• Stored data:
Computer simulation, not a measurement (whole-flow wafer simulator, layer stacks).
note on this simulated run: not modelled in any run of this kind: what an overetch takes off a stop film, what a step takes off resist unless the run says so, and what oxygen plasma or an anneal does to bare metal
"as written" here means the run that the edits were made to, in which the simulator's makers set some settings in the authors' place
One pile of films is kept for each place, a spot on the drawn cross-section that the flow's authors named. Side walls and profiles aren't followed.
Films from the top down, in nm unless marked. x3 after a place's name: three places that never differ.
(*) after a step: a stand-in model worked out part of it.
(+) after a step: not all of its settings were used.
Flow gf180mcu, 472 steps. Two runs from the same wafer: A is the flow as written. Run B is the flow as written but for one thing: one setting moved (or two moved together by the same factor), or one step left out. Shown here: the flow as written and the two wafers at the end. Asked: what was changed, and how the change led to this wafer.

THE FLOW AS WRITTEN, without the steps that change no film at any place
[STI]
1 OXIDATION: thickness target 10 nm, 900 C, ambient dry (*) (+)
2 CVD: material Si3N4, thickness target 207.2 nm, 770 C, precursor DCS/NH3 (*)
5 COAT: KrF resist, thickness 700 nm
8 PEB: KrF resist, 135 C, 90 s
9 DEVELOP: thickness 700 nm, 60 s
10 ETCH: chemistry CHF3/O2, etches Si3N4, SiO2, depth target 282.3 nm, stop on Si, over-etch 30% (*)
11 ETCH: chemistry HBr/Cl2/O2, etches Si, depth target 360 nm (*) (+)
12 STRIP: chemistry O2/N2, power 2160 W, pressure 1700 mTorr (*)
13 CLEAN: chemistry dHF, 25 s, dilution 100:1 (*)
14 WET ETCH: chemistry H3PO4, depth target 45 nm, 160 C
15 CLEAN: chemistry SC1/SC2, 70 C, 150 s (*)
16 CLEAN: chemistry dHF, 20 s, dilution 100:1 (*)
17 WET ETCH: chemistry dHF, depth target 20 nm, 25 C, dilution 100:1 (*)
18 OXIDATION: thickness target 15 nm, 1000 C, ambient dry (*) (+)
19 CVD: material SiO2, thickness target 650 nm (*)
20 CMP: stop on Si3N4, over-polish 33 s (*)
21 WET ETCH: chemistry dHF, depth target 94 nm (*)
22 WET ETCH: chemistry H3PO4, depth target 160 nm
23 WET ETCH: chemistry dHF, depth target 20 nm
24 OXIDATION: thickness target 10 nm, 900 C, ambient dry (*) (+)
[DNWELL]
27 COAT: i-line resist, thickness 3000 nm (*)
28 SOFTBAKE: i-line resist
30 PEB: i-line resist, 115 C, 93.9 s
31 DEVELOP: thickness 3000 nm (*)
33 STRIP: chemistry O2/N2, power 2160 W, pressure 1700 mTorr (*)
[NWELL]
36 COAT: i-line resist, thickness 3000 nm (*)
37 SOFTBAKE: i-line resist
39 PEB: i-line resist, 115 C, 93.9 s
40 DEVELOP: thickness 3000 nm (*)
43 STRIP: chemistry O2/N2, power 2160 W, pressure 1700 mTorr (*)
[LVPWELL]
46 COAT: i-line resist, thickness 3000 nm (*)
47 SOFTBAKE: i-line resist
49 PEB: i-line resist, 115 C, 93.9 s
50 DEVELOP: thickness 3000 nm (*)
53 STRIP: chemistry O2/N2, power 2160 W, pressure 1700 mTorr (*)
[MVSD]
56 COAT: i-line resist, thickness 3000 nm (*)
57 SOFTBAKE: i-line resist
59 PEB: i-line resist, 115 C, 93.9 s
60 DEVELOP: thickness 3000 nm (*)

• Exercise: Take the listing from its first line to the line containing "One pile of". Reproduce those lines exactly and nothing else.

• Solution:
Computer simulation, not a measurement (whole-flow wafer simulator, layer stacks).
note on this simulated run: not modelled in any run of this kind: what an overetch takes off a stop film, what a step takes off resist unless the run says so, and what oxygen plasma or an anneal does to bare metal
"as written" here means the run that the edits were made to, in which the simulator's makers set some settings in the authors' place
One pile of films is kept for each place, a spot on the drawn cross-section that the flow's authors named. Side walls and profiles aren't followed.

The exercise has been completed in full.